··· Dataset extract ···

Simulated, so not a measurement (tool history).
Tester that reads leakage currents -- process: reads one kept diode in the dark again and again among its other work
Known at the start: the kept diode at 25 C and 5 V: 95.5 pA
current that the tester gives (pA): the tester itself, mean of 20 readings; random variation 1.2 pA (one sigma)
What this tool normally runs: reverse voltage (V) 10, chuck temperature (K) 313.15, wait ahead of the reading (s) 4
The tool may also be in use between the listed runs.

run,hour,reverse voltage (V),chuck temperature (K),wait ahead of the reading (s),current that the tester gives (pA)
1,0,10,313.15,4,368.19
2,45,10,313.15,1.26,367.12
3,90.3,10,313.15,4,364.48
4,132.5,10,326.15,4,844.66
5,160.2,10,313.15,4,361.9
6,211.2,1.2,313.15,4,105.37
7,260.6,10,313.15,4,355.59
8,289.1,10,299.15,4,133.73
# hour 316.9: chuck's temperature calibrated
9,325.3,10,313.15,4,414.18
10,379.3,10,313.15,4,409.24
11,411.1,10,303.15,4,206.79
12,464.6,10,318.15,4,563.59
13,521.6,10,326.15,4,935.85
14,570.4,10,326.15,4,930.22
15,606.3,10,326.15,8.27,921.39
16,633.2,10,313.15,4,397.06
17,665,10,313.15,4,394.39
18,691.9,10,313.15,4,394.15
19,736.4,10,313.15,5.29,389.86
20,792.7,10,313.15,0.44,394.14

···

### Task item:
The full listing needs to be transcribed exactly.

### Exercise answer:
Simulated, so not a measurement (tool history).
Tester that reads leakage currents -- process: reads one kept diode in the dark again and again among its other work
Known at the start: the kept diode at 25 C and 5 V: 95.5 pA
current that the tester gives (pA): the tester itself, mean of 20 readings; random variation 1.2 pA (one sigma)
What this tool normally runs: reverse voltage (V) 10, chuck temperature (K) 313.15, wait ahead of the reading (s) 4
The tool may also be in use between the listed runs.

run,hour,reverse voltage (V),chuck temperature (K),wait ahead of the reading (s),current that the tester gives (pA)
1,0,10,313.15,4,368.19
2,45,10,313.15,1.26,367.12
3,90.3,10,313.15,4,364.48
4,132.5,10,326.15,4,844.66
5,160.2,10,313.15,4,361.9
6,211.2,1.2,313.15,4,105.37
7,260.6,10,313.15,4,355.59
8,289.1,10,299.15,4,133.73
# hour 316.9: chuck's temperature calibrated
9,325.3,10,313.15,4,414.18
10,379.3,10,313.15,4,409.24
11,411.1,10,303.15,4,206.79
12,464.6,10,318.15,4,563.59
13,521.6,10,326.15,4,935.85
14,570.4,10,326.15,4,930.22
15,606.3,10,326.15,8.27,921.39
16,633.2,10,313.15,4,397.06
17,665,10,313.15,4,394.39
18,691.9,10,313.15,4,394.15
19,736.4,10,313.15,5.29,389.86
20,792.7,10,313.15,0.44,394.14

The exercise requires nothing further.